══════════════════════════════

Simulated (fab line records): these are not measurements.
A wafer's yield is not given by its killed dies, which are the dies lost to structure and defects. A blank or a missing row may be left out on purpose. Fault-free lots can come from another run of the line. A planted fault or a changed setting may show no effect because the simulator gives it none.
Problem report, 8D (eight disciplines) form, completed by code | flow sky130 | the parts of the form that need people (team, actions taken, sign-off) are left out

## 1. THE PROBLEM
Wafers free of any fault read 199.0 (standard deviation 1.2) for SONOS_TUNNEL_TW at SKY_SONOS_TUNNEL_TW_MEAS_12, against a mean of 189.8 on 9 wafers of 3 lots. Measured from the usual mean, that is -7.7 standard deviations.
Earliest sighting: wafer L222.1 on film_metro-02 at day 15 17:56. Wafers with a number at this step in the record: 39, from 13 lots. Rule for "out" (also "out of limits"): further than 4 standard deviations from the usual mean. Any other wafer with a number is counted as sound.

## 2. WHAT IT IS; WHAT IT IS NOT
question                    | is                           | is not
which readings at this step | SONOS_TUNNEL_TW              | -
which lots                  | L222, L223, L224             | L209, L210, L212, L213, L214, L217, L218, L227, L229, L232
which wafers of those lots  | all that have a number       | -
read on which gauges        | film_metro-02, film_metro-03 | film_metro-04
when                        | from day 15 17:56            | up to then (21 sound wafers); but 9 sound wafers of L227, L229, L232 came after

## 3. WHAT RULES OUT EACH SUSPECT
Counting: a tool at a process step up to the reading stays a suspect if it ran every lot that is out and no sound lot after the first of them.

══════════════════════════════

Assignment >> Restate all of the material, keeping every word intact.

Response area >>
Simulated (fab line records): these are not measurements.
A wafer's yield is not given by its killed dies, which are the dies lost to structure and defects. A blank or a missing row may be left out on purpose. Fault-free lots can come from another run of the line. A planted fault or a changed setting may show no effect because the simulator gives it none.
Problem report, 8D (eight disciplines) form, completed by code | flow sky130 | the parts of the form that need people (team, actions taken, sign-off) are left out

## 1. THE PROBLEM
Wafers free of any fault read 199.0 (standard deviation 1.2) for SONOS_TUNNEL_TW at SKY_SONOS_TUNNEL_TW_MEAS_12, against a mean of 189.8 on 9 wafers of 3 lots. Measured from the usual mean, that is -7.7 standard deviations.
Earliest sighting: wafer L222.1 on film_metro-02 at day 15 17:56. Wafers with a number at this step in the record: 39, from 13 lots. Rule for "out" (also "out of limits"): further than 4 standard deviations from the usual mean. Any other wafer with a number is counted as sound.

## 2. WHAT IT IS; WHAT IT IS NOT
question                    | is                           | is not
which readings at this step | SONOS_TUNNEL_TW              | -
which lots                  | L222, L223, L224             | L209, L210, L212, L213, L214, L217, L218, L227, L229, L232
which wafers of those lots  | all that have a number       | -
read on which gauges        | film_metro-02, film_metro-03 | film_metro-04
when                        | from day 15 17:56            | up to then (21 sound wafers); but 9 sound wafers of L227, L229, L232 came after

## 3. WHAT RULES OUT EACH SUSPECT
Counting: a tool at a process step up to the reading stays a suspect if it ran every lot that is out and no sound lot after the first of them.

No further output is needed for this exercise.